■ REQUIREMENT ■
Please copy, exactly as they appear below, the lines from the one containing "(*) following a" through the one containing "The one fault: step".

■ DATA EXTRACTS ■
- Opening Delimiter -
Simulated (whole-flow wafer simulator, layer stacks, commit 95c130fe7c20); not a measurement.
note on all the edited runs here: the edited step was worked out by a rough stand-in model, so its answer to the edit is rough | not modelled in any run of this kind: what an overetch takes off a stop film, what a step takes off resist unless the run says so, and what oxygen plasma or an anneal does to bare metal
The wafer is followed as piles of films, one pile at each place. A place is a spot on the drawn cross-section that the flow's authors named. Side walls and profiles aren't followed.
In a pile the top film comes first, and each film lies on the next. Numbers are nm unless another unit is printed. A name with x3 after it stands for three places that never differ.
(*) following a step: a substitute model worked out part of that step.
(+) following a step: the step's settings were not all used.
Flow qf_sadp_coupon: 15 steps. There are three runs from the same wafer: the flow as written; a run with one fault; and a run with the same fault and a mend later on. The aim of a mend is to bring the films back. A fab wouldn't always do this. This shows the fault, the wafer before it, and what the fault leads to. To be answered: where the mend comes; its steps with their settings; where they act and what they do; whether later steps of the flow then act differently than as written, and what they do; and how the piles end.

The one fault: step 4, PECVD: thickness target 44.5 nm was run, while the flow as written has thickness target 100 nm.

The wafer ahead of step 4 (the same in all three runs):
- Closing Delimiter -

■ TASK RESPONSE ■
(*) following a step: a substitute model worked out part of that step.
(+) following a step: the step's settings were not all used.
Flow qf_sadp_coupon: 15 steps. There are three runs from the same wafer: the flow as written; a run with one fault; and a run with the same fault and a mend later on. The aim of a mend is to bring the films back. A fab wouldn't always do this. This shows the fault, the wafer before it, and what the fault leads to. To be answered: where the mend comes; its steps with their settings; where they act and what they do; whether later steps of the flow then act differently than as written, and what they do; and how the piles end.

The one fault: step 4, PECVD: thickness target 44.5 nm was run, while the flow as written has thickness target 100 nm.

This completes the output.